Assigned task: The answer must be the complete listing, reproduced exactly.

=======
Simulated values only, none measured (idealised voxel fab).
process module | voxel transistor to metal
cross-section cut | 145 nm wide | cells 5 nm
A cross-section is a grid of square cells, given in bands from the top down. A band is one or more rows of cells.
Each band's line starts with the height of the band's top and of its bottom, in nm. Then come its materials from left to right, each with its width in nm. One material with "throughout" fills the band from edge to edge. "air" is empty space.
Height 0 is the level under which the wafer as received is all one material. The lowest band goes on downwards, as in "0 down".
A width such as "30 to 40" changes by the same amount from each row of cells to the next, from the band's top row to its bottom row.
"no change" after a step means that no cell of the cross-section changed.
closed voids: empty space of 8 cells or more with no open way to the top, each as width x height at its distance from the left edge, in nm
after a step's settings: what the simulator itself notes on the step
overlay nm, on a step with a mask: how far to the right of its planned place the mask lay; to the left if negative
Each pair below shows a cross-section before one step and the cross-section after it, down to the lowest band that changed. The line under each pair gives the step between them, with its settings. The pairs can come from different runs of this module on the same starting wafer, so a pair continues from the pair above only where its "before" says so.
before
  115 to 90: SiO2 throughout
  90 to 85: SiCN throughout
=======

Your response:
Simulated values only, none measured (idealised voxel fab).
process module | voxel transistor to metal
cross-section cut | 145 nm wide | cells 5 nm
A cross-section is a grid of square cells, given in bands from the top down. A band is one or more rows of cells.
Each band's line starts with the height of the band's top and of its bottom, in nm. Then come its materials from left to right, each with its width in nm. One material with "throughout" fills the band from edge to edge. "air" is empty space.
Height 0 is the level under which the wafer as received is all one material. The lowest band goes on downwards, as in "0 down".
A width such as "30 to 40" changes by the same amount from each row of cells to the next, from the band's top row to its bottom row.
"no change" after a step means that no cell of the cross-section changed.
closed voids: empty space of 8 cells or more with no open way to the top, each as width x height at its distance from the left edge, in nm
after a step's settings: what the simulator itself notes on the step
overlay nm, on a step with a mask: how far to the right of its planned place the mask lay; to the left if negative
Each pair below shows a cross-section before one step and the cross-section after it, down to the lowest band that changed. The line under each pair gives the step between them, with its settings. The pairs can come from different runs of this module on the same starting wafer, so a pair continues from the pair above only where its "before" says so.
before
  115 to 90: SiO2 throughout
  90 to 85: SiCN throughout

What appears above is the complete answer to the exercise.